(Data shown)

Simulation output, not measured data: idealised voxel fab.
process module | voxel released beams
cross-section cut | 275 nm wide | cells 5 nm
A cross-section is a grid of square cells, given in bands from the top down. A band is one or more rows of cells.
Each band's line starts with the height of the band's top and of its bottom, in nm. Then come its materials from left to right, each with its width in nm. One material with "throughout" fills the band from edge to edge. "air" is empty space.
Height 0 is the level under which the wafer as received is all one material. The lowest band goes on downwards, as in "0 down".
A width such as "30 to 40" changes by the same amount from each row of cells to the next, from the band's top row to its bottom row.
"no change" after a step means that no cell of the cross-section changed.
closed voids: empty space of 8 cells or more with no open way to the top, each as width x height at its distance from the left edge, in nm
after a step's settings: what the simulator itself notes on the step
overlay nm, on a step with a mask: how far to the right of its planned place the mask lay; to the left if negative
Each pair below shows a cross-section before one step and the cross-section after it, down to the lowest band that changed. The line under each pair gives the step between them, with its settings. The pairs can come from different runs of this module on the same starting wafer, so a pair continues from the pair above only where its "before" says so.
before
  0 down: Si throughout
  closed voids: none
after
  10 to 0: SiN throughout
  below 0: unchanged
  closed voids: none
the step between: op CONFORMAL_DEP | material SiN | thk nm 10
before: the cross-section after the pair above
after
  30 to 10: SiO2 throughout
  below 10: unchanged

(End Data shown)

* Exercise *
Please copy the material above without changing a single word.

* Solution *
Simulation output, not measured data: idealised voxel fab.
process module | voxel released beams
cross-section cut | 275 nm wide | cells 5 nm
A cross-section is a grid of square cells, given in bands from the top down. A band is one or more rows of cells.
Each band's line starts with the height of the band's top and of its bottom, in nm. Then come its materials from left to right, each with its width in nm. One material with "throughout" fills the band from edge to edge. "air" is empty space.
Height 0 is the level under which the wafer as received is all one material. The lowest band goes on downwards, as in "0 down".
A width such as "30 to 40" changes by the same amount from each row of cells to the next, from the band's top row to its bottom row.
"no change" after a step means that no cell of the cross-section changed.
closed voids: empty space of 8 cells or more with no open way to the top, each as width x height at its distance from the left edge, in nm
after a step's settings: what the simulator itself notes on the step
overlay nm, on a step with a mask: how far to the right of its planned place the mask lay; to the left if negative
Each pair below shows a cross-section before one step and the cross-section after it, down to the lowest band that changed. The line under each pair gives the step between them, with its settings. The pairs can come from different runs of this module on the same starting wafer, so a pair continues from the pair above only where its "before" says so.
before
  0 down: Si throughout
  closed voids: none
after
  10 to 0: SiN throughout
  below 0: unchanged
  closed voids: none
the step between: op CONFORMAL_DEP | material SiN | thk nm 10
before: the cross-section after the pair above
after
  30 to 10: SiO2 throughout
  below 10: unchanged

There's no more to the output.